**Work order:** Every line from the first one in the listing down to the line with "B1. A student" should be restated word for word.

**Dataset records:**
= Beginning of Section =
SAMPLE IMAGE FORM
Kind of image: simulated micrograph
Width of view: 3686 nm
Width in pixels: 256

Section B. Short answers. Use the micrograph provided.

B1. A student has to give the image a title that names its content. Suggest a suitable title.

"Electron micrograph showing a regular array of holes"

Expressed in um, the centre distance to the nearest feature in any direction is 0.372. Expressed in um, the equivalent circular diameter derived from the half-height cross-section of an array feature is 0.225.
= End of Section =

**Written answer:**
SAMPLE IMAGE FORM
Kind of image: simulated micrograph
Width of view: 3686 nm
Width in pixels: 256

Section B. Short answers. Use the micrograph provided.

B1. A student has to give the image a title that names its content. Suggest a suitable title.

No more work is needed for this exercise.